☆ ☆ ☆ ☆ ☆

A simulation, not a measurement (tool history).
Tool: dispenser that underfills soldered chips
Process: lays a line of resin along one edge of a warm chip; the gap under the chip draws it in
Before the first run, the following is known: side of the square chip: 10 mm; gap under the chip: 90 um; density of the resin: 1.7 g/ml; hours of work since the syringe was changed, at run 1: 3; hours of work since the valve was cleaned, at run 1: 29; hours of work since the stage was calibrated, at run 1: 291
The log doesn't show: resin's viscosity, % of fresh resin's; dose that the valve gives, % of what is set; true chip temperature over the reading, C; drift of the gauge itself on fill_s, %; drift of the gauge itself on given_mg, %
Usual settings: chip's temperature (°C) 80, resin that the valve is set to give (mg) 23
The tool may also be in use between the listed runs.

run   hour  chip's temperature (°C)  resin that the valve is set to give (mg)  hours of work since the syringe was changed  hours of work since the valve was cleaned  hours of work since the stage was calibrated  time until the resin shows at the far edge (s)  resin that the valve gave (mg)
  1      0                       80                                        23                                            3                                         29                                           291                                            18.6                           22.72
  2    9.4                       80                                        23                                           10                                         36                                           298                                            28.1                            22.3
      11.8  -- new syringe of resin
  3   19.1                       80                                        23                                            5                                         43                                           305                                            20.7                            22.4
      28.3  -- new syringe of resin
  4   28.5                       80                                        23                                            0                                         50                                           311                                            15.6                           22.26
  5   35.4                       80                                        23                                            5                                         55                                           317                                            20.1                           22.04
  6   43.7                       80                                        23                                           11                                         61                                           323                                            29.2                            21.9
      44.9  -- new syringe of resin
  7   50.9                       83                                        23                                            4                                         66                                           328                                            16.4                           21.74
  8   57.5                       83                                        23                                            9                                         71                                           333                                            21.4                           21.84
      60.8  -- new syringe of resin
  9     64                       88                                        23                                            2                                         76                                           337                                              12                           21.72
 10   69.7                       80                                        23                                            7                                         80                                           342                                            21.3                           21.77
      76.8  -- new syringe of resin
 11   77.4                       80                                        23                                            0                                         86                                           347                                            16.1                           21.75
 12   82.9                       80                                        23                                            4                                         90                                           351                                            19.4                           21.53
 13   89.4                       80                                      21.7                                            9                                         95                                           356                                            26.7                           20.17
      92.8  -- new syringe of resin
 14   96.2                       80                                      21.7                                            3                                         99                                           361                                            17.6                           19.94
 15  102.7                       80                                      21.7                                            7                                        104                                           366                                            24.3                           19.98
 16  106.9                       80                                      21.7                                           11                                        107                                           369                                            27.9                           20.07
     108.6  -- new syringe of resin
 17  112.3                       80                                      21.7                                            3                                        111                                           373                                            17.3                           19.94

☆ ☆ ☆ ☆ ☆

== Activity ==
Every line from the line containing "The log doesn't" through the line containing "The tool may" in the records above must be retyped exactly. Leave out the rest.

== Worked solution ==
The log doesn't show: resin's viscosity, % of fresh resin's; dose that the valve gives, % of what is set; true chip temperature over the reading, C; drift of the gauge itself on fill_s, %; drift of the gauge itself on given_mg, %
Usual settings: chip's temperature (°C) 80, resin that the valve is set to give (mg) 23
The tool may also be in use between the listed runs.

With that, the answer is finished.